**Work instruction**
Output all records verbatim.

**Data for review**
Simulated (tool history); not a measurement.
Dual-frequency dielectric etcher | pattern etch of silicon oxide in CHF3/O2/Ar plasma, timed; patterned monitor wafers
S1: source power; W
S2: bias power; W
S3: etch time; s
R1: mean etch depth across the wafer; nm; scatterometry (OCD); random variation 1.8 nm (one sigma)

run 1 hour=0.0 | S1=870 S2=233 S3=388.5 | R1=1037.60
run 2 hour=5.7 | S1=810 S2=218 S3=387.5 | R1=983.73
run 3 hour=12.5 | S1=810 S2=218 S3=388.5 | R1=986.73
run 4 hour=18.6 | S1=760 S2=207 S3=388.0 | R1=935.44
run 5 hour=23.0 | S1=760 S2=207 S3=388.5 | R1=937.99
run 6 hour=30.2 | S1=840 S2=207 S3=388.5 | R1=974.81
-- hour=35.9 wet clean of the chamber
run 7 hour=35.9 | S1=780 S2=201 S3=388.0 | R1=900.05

**Exercise response**
Simulated (tool history); not a measurement.
Dual-frequency dielectric etcher | pattern etch of silicon oxide in CHF3/O2/Ar plasma, timed; patterned monitor wafers
S1: source power; W
S2: bias power; W
S3: etch time; s
R1: mean etch depth across the wafer; nm; scatterometry (OCD); random variation 1.8 nm (one sigma)

run 1 hour=0.0 | S1=870 S2=233 S3=388.5 | R1=1037.60
run 2 hour=5.7 | S1=810 S2=218 S3=387.5 | R1=983.73
run 3 hour=12.5 | S1=810 S2=218 S3=388.5 | R1=986.73
run 4 hour=18.6 | S1=760 S2=207 S3=388.0 | R1=935.44
run 5 hour=23.0 | S1=760 S2=207 S3=388.5 | R1=937.99
run 6 hour=30.2 | S1=840 S2=207 S3=388.5 | R1=974.81
-- hour=35.9 wet clean of the chamber
run 7 hour=35.9 | S1=780 S2=201 S3=388.0 | R1=900.05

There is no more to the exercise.